### Assignment
Find the line in the entries below that contains "step 16, STRIP". Repeat it exactly, and every line after it through the line that contains "step 22, LOR".

### Data section
'''
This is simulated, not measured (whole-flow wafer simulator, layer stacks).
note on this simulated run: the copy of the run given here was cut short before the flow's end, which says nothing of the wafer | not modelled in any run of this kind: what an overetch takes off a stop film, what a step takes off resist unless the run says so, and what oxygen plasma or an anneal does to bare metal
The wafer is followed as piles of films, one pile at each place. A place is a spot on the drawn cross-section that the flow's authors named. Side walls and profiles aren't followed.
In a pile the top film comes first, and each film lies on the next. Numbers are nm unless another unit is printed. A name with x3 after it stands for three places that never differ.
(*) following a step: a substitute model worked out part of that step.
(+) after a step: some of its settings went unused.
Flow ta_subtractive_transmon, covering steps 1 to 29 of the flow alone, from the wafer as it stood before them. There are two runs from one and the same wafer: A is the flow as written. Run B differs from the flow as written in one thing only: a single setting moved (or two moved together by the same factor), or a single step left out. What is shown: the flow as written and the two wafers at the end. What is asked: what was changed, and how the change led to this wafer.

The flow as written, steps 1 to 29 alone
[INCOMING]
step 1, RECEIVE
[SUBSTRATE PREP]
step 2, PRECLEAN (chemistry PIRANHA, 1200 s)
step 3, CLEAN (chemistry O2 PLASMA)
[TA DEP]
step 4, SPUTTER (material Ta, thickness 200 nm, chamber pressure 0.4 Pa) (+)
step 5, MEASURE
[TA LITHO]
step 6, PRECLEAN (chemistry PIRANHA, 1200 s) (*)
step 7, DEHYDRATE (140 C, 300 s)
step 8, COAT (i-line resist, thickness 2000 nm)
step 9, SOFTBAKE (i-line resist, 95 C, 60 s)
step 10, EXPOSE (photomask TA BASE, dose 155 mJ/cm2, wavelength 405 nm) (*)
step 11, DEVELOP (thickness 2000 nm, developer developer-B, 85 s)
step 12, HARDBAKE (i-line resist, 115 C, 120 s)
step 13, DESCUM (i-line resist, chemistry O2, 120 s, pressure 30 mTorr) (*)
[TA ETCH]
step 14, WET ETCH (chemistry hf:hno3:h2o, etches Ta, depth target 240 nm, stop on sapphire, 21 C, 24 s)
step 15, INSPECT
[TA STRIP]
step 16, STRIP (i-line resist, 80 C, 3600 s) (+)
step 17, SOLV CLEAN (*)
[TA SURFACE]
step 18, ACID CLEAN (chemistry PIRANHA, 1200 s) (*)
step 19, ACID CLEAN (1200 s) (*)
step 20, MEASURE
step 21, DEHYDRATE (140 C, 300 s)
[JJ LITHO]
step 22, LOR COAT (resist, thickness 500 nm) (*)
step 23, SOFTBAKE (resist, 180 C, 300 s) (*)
'''

### Result
step 16, STRIP (i-line resist, 80 C, 3600 s) (+)
step 17, SOLV CLEAN (*)
[TA SURFACE]
step 18, ACID CLEAN (chemistry PIRANHA, 1200 s) (*)
step 19, ACID CLEAN (1200 s) (*)
step 20, MEASURE
step 21, DEHYDRATE (140 C, 300 s)
[JJ LITHO]
step 22, LOR COAT (resist, thickness 500 nm) (*)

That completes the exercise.